▸ **WORK ITEM**
Since the data must remain as supplied, reproduce it word for word.

▸ **DATA FOR REVIEW**
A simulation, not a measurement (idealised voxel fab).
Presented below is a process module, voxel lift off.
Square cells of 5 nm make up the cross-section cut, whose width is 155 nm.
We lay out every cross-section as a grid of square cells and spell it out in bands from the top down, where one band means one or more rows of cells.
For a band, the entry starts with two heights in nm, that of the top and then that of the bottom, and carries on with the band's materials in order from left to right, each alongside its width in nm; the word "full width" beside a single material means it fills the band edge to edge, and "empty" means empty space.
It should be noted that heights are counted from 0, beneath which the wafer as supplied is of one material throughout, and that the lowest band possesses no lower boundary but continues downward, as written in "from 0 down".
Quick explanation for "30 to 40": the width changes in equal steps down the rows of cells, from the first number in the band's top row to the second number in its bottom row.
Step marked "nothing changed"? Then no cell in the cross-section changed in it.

▸ **EXERCISE SOLUTION**
A simulation, not a measurement (idealised voxel fab).
Presented below is a process module, voxel lift off.
Square cells of 5 nm make up the cross-section cut, whose width is 155 nm.
We lay out every cross-section as a grid of square cells and spell it out in bands from the top down, where one band means one or more rows of cells.
For a band, the entry starts with two heights in nm, that of the top and then that of the bottom, and carries on with the band's materials in order from left to right, each alongside its width in nm; the word "full width" beside a single material means it fills the band edge to edge, and "empty" means empty space.
It should be noted that heights are counted from 0, beneath which the wafer as supplied is of one material throughout, and that the lowest band possesses no lower boundary but continues downward, as written in "from 0 down".
Quick explanation for "30 to 40": the width changes in equal steps down the rows of cells, from the first number in the band's top row to the second number in its bottom row.
Step marked "nothing changed"? Then no cell in the cross-section changed in it.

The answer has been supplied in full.